→ **Assignment**: Write out the data that follows. Keep every character unchanged.

→ **Listed entries**:
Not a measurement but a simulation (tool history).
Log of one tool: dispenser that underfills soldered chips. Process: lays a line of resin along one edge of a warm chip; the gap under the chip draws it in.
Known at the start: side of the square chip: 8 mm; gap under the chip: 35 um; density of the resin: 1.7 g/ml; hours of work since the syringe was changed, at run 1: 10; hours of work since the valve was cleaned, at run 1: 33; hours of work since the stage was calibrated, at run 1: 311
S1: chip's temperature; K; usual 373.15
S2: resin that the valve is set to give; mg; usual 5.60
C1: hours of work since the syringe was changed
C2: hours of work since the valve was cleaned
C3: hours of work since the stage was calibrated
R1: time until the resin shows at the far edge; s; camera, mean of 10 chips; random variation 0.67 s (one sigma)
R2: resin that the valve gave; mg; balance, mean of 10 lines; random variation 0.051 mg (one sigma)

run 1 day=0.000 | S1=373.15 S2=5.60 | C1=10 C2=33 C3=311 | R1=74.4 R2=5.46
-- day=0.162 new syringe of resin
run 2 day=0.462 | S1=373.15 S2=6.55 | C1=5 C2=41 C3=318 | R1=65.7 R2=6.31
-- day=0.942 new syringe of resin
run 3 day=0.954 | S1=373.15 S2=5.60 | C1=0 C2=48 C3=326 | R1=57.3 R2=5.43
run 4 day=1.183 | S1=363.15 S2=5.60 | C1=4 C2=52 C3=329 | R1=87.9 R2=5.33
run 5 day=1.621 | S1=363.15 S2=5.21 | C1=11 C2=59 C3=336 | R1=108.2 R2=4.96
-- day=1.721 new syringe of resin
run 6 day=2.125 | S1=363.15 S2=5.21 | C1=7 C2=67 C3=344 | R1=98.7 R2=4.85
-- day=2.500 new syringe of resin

→ **Answer area**:
Not a measurement but a simulation (tool history).
Log of one tool: dispenser that underfills soldered chips. Process: lays a line of resin along one edge of a warm chip; the gap under the chip draws it in.
Known at the start: side of the square chip: 8 mm; gap under the chip: 35 um; density of the resin: 1.7 g/ml; hours of work since the syringe was changed, at run 1: 10; hours of work since the valve was cleaned, at run 1: 33; hours of work since the stage was calibrated, at run 1: 311
S1: chip's temperature; K; usual 373.15
S2: resin that the valve is set to give; mg; usual 5.60
C1: hours of work since the syringe was changed
C2: hours of work since the valve was cleaned
C3: hours of work since the stage was calibrated
R1: time until the resin shows at the far edge; s; camera, mean of 10 chips; random variation 0.67 s (one sigma)
R2: resin that the valve gave; mg; balance, mean of 10 lines; random variation 0.051 mg (one sigma)

run 1 day=0.000 | S1=373.15 S2=5.60 | C1=10 C2=33 C3=311 | R1=74.4 R2=5.46
-- day=0.162 new syringe of resin
run 2 day=0.462 | S1=373.15 S2=6.55 | C1=5 C2=41 C3=318 | R1=65.7 R2=6.31
-- day=0.942 new syringe of resin
run 3 day=0.954 | S1=373.15 S2=5.60 | C1=0 C2=48 C3=326 | R1=57.3 R2=5.43
run 4 day=1.183 | S1=363.15 S2=5.60 | C1=4 C2=52 C3=329 | R1=87.9 R2=5.33
run 5 day=1.621 | S1=363.15 S2=5.21 | C1=11 C2=59 C3=336 | R1=108.2 R2=4.96
-- day=1.721 new syringe of resin
run 6 day=2.125 | S1=363.15 S2=5.21 | C1=7 C2=67 C3=344 | R1=98.7 R2=4.85
-- day=2.500 new syringe of resin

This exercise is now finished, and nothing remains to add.